**DATASET EXCERPTS:**
○ ○ ○ ○

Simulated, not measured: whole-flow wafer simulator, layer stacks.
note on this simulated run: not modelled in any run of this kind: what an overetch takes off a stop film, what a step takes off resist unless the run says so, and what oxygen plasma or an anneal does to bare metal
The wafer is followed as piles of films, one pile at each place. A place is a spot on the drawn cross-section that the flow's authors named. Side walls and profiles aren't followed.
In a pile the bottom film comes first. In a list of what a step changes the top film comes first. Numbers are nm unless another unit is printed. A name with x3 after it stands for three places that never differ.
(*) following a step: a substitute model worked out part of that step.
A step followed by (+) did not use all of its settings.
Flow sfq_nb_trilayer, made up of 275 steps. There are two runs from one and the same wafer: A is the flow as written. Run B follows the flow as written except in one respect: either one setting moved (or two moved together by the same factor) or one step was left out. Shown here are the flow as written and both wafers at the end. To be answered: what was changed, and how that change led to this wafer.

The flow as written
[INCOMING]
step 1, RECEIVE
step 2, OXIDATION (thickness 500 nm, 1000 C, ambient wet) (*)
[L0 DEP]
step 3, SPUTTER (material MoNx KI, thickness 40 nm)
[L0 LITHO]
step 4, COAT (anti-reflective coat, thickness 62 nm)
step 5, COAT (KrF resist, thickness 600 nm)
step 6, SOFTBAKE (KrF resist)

○ ○ ○ ○

**ASSIGNED TASK:** Set the whole listing down, word for word.

**WRITTEN RESPONSE:**
Simulated, not measured: whole-flow wafer simulator, layer stacks.
note on this simulated run: not modelled in any run of this kind: what an overetch takes off a stop film, what a step takes off resist unless the run says so, and what oxygen plasma or an anneal does to bare metal
The wafer is followed as piles of films, one pile at each place. A place is a spot on the drawn cross-section that the flow's authors named. Side walls and profiles aren't followed.
In a pile the bottom film comes first. In a list of what a step changes the top film comes first. Numbers are nm unless another unit is printed. A name with x3 after it stands for three places that never differ.
(*) following a step: a substitute model worked out part of that step.
A step followed by (+) did not use all of its settings.
Flow sfq_nb_trilayer, made up of 275 steps. There are two runs from one and the same wafer: A is the flow as written. Run B follows the flow as written except in one respect: either one setting moved (or two moved together by the same factor) or one step was left out. Shown here are the flow as written and both wafers at the end. To be answered: what was changed, and how that change led to this wafer.

The flow as written
[INCOMING]
step 1, RECEIVE
step 2, OXIDATION (thickness 500 nm, 1000 C, ambient wet) (*)
[L0 DEP]
step 3, SPUTTER (material MoNx KI, thickness 40 nm)
[L0 LITHO]
step 4, COAT (anti-reflective coat, thickness 62 nm)
step 5, COAT (KrF resist, thickness 600 nm)
step 6, SOFTBAKE (KrF resist)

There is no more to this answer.